• **Work instruction**
Please take the lines from the one holding "# hour 573.8: wet clean of the chamber" through the one holding "# hour 970: source power generator calibrated" in the data below and copy them exactly.

• **Provided records**
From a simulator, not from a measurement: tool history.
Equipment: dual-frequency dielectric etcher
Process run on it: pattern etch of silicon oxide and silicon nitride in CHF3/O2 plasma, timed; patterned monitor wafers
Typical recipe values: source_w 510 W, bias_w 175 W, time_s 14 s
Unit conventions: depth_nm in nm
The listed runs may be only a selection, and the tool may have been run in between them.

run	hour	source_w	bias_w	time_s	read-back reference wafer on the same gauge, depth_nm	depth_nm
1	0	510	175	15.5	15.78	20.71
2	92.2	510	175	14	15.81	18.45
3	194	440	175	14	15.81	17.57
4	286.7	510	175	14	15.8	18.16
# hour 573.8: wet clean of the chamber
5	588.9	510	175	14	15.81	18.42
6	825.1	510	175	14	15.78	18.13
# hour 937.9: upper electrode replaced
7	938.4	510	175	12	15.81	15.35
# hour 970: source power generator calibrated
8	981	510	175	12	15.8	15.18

• **Response area**
# hour 573.8: wet clean of the chamber
5	588.9	510	175	14	15.81	18.42
6	825.1	510	175	14	15.78	18.13
# hour 937.9: upper electrode replaced
7	938.4	510	175	12	15.81	15.35
# hour 970: source power generator calibrated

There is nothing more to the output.